=-=-=-=-=
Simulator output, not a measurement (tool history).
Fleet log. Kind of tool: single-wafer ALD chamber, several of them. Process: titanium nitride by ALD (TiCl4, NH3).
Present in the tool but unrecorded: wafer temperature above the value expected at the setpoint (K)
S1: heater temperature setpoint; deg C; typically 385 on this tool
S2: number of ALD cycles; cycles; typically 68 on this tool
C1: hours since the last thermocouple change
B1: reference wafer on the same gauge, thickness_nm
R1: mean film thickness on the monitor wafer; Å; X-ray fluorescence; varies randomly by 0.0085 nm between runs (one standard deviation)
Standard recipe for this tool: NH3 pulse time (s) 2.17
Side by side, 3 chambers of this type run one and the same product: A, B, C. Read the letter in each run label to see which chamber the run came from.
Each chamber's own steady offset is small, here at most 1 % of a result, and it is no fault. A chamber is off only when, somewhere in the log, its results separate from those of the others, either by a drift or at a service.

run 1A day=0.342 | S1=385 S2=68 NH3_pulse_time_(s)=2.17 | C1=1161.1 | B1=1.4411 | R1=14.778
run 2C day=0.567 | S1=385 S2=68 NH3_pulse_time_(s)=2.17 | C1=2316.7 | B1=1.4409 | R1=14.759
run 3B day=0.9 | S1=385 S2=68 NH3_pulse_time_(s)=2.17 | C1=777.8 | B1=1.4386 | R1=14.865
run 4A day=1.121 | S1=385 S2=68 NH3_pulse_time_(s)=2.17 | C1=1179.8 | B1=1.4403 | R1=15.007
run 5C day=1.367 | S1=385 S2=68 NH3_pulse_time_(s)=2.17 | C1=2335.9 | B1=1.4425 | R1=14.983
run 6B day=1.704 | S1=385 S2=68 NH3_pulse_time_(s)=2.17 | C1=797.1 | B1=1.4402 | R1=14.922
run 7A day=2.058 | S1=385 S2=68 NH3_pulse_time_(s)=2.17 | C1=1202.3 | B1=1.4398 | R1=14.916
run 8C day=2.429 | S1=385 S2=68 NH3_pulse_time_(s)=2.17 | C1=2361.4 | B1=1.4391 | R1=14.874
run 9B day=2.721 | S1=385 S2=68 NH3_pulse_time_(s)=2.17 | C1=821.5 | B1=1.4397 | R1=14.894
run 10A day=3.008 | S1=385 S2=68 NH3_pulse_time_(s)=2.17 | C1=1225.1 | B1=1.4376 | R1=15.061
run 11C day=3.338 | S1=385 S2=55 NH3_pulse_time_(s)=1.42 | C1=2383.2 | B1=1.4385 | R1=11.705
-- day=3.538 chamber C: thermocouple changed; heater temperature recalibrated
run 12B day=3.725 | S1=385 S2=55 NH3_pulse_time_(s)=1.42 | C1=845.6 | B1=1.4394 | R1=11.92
=-=-=-=-=

Required action = Output exactly the lines of the material above from the one containing "run 2C day=0.567" up to and including the one containing "-- day=3.538 chamber".

Response area =
run 2C day=0.567 | S1=385 S2=68 NH3_pulse_time_(s)=2.17 | C1=2316.7 | B1=1.4409 | R1=14.759
run 3B day=0.9 | S1=385 S2=68 NH3_pulse_time_(s)=2.17 | C1=777.8 | B1=1.4386 | R1=14.865
run 4A day=1.121 | S1=385 S2=68 NH3_pulse_time_(s)=2.17 | C1=1179.8 | B1=1.4403 | R1=15.007
run 5C day=1.367 | S1=385 S2=68 NH3_pulse_time_(s)=2.17 | C1=2335.9 | B1=1.4425 | R1=14.983
run 6B day=1.704 | S1=385 S2=68 NH3_pulse_time_(s)=2.17 | C1=797.1 | B1=1.4402 | R1=14.922
run 7A day=2.058 | S1=385 S2=68 NH3_pulse_time_(s)=2.17 | C1=1202.3 | B1=1.4398 | R1=14.916
run 8C day=2.429 | S1=385 S2=68 NH3_pulse_time_(s)=2.17 | C1=2361.4 | B1=1.4391 | R1=14.874
run 9B day=2.721 | S1=385 S2=68 NH3_pulse_time_(s)=2.17 | C1=821.5 | B1=1.4397 | R1=14.894
run 10A day=3.008 | S1=385 S2=68 NH3_pulse_time_(s)=2.17 | C1=1225.1 | B1=1.4376 | R1=15.061
run 11C day=3.338 | S1=385 S2=55 NH3_pulse_time_(s)=1.42 | C1=2383.2 | B1=1.4385 | R1=11.705
-- day=3.538 chamber C: thermocouple changed; heater temperature recalibrated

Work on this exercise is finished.